▶ _TASK ITEM_
Give back each entry verbatim.

▶ _DATASET EXTRACT_
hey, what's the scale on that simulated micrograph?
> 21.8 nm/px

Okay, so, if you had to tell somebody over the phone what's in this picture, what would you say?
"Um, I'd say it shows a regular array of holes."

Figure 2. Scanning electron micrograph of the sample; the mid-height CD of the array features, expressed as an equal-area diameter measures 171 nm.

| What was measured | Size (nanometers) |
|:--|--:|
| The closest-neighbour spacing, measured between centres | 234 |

▶ _RESULT_
hey, what's the scale on that simulated micrograph?
> 21.8 nm/px

Okay, so, if you had to tell somebody over the phone what's in this picture, what would you say?
"Um, I'd say it shows a regular array of holes."

Figure 2. Scanning electron micrograph of the sample; the mid-height CD of the array features, expressed as an equal-area diameter measures 171 nm.

| What was measured | Size (nanometers) |
|:--|--:|
| The closest-neighbour spacing, measured between centres | 234 |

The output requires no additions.